ASSIGNED TASK: Write out exactly the lines of the material below, beginning at the top and ending at the line that contains "hey, quick one: where's".

━━━ SUPPLIED DATA ━━━
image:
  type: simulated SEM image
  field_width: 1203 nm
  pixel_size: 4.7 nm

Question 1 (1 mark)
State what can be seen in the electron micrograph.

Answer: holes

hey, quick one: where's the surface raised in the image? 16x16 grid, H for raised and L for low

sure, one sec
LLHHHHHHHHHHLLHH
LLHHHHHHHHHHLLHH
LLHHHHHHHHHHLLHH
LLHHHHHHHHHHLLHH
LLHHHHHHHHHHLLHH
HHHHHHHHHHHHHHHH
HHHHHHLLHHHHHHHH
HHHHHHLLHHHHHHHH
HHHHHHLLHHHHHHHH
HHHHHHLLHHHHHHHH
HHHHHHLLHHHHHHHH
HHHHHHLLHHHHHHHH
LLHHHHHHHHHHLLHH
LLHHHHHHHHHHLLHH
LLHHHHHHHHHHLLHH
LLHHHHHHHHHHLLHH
━━━

EXERCISE OUTPUT:
image:
  type: simulated SEM image
  field_width: 1203 nm
  pixel_size: 4.7 nm

Question 1 (1 mark)
State what can be seen in the electron micrograph.

Answer: holes

hey, quick one: where's the surface raised in the image? 16x16 grid, H for raised and L for low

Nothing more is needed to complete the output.